**Requirement:**
The required output is every record, written out exactly.

----------------------------------------
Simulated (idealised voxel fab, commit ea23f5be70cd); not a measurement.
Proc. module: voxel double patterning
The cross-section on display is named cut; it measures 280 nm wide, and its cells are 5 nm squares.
----------------------------------------

**Result:**
Simulated (idealised voxel fab, commit ea23f5be70cd); not a measurement.
Proc. module: voxel double patterning
The cross-section on display is named cut; it measures 280 nm wide, and its cells are 5 nm squares.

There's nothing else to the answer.